────────

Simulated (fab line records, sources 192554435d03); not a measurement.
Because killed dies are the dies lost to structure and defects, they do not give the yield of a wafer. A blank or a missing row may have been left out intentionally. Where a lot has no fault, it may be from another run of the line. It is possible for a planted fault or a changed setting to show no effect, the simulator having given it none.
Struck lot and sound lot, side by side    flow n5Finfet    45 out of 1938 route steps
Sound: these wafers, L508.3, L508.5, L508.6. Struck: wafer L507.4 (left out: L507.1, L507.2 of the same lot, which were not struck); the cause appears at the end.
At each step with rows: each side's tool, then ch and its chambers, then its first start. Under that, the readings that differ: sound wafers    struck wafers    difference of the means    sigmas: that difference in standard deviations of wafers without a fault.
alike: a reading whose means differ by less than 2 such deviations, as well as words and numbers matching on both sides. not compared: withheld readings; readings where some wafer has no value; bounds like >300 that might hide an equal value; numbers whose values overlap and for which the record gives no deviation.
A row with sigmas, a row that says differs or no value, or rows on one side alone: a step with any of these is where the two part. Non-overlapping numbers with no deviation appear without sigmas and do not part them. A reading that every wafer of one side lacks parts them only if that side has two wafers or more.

────────

Go through the records above and write each one out again exactly.

▶ Exercise answer
Simulated (fab line records, sources 192554435d03); not a measurement.
Because killed dies are the dies lost to structure and defects, they do not give the yield of a wafer. A blank or a missing row may have been left out intentionally. Where a lot has no fault, it may be from another run of the line. It is possible for a planted fault or a changed setting to show no effect, the simulator having given it none.
Struck lot and sound lot, side by side    flow n5Finfet    45 out of 1938 route steps
Sound: these wafers, L508.3, L508.5, L508.6. Struck: wafer L507.4 (left out: L507.1, L507.2 of the same lot, which were not struck); the cause appears at the end.
At each step with rows: each side's tool, then ch and its chambers, then its first start. Under that, the readings that differ: sound wafers    struck wafers    difference of the means    sigmas: that difference in standard deviations of wafers without a fault.
alike: a reading whose means differ by less than 2 such deviations, as well as words and numbers matching on both sides. not compared: withheld readings; readings where some wafer has no value; bounds like >300 that might hide an equal value; numbers whose values overlap and for which the record gives no deviation.
A row with sigmas, a row that says differs or no value, or rows on one side alone: a step with any of these is where the two part. Non-overlapping numbers with no deviation appear without sigmas and do not part them. A reading that every wafer of one side lacks parts them only if that side has two wafers or more.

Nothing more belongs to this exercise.